WORK REQUEST »
Please repeat the records exactly from their first line, finishing at the line containing "note on this" and including it.

============================================================

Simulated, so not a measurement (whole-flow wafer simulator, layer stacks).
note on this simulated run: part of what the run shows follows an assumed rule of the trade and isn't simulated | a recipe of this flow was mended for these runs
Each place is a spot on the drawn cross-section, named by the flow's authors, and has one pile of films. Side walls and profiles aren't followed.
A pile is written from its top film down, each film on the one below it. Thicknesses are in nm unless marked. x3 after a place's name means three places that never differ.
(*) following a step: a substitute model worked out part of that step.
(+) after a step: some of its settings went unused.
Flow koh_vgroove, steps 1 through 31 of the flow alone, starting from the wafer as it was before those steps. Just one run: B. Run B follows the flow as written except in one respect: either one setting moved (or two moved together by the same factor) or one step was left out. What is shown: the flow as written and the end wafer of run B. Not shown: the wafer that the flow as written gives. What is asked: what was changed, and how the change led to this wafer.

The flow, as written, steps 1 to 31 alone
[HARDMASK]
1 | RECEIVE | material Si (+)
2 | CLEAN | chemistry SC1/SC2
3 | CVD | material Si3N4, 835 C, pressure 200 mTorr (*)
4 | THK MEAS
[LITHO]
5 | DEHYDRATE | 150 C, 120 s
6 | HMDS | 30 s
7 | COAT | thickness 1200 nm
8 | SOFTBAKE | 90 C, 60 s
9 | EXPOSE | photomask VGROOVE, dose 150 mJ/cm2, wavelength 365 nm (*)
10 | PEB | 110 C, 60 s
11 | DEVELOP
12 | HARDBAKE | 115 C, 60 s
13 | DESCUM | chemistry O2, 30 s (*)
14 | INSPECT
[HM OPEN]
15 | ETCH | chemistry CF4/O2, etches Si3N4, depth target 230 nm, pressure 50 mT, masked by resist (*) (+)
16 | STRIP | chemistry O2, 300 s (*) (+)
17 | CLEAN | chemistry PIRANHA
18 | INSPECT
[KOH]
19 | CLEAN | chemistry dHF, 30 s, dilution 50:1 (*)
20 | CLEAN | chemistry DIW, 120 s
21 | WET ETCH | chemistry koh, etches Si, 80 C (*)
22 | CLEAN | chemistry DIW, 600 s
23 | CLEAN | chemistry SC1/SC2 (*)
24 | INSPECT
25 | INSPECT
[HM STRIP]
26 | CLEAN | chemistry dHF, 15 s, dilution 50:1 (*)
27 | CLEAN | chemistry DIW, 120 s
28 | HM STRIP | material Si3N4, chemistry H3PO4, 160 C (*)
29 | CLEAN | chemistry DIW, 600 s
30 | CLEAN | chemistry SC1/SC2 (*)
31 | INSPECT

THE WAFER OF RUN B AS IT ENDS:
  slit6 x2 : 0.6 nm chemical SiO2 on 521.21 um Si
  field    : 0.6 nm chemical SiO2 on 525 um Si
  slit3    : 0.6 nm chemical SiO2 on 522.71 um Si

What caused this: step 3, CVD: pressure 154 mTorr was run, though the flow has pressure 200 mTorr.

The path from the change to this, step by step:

============================================================

SOLUTION »
Simulated, so not a measurement (whole-flow wafer simulator, layer stacks).
note on this simulated run: part of what the run shows follows an assumed rule of the trade and isn't simulated | a recipe of this flow was mended for these runs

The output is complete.